START Data provided

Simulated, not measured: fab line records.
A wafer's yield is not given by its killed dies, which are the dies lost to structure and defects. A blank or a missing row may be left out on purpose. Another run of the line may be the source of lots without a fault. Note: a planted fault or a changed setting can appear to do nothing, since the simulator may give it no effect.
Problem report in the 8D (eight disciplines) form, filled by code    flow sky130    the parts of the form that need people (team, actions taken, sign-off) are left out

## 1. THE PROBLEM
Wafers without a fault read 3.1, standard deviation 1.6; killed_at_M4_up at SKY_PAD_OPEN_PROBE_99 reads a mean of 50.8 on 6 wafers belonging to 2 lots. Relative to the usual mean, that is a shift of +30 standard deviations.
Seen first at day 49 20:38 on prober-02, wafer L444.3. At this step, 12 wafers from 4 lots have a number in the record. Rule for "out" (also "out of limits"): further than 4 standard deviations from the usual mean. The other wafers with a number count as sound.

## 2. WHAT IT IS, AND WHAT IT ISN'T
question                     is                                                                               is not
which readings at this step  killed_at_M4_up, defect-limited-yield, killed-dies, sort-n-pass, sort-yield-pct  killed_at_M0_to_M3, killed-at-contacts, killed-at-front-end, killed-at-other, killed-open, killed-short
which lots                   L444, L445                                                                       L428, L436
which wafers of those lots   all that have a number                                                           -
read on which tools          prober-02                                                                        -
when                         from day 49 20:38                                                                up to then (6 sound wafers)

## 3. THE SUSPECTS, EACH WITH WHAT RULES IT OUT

END Data provided

> Brief
For this exercise, the records above must be returned exactly.

> Result
Simulated, not measured: fab line records.
A wafer's yield is not given by its killed dies, which are the dies lost to structure and defects. A blank or a missing row may be left out on purpose. Another run of the line may be the source of lots without a fault. Note: a planted fault or a changed setting can appear to do nothing, since the simulator may give it no effect.
Problem report in the 8D (eight disciplines) form, filled by code    flow sky130    the parts of the form that need people (team, actions taken, sign-off) are left out

## 1. THE PROBLEM
Wafers without a fault read 3.1, standard deviation 1.6; killed_at_M4_up at SKY_PAD_OPEN_PROBE_99 reads a mean of 50.8 on 6 wafers belonging to 2 lots. Relative to the usual mean, that is a shift of +30 standard deviations.
Seen first at day 49 20:38 on prober-02, wafer L444.3. At this step, 12 wafers from 4 lots have a number in the record. Rule for "out" (also "out of limits"): further than 4 standard deviations from the usual mean. The other wafers with a number count as sound.

## 2. WHAT IT IS, AND WHAT IT ISN'T
question                     is                                                                               is not
which readings at this step  killed_at_M4_up, defect-limited-yield, killed-dies, sort-n-pass, sort-yield-pct  killed_at_M0_to_M3, killed-at-contacts, killed-at-front-end, killed-at-other, killed-open, killed-short
which lots                   L444, L445                                                                       L428, L436
which wafers of those lots   all that have a number                                                           -
read on which tools          prober-02                                                                        -
when                         from day 49 20:38                                                                up to then (6 sound wafers)

## 3. THE SUSPECTS, EACH WITH WHAT RULES IT OUT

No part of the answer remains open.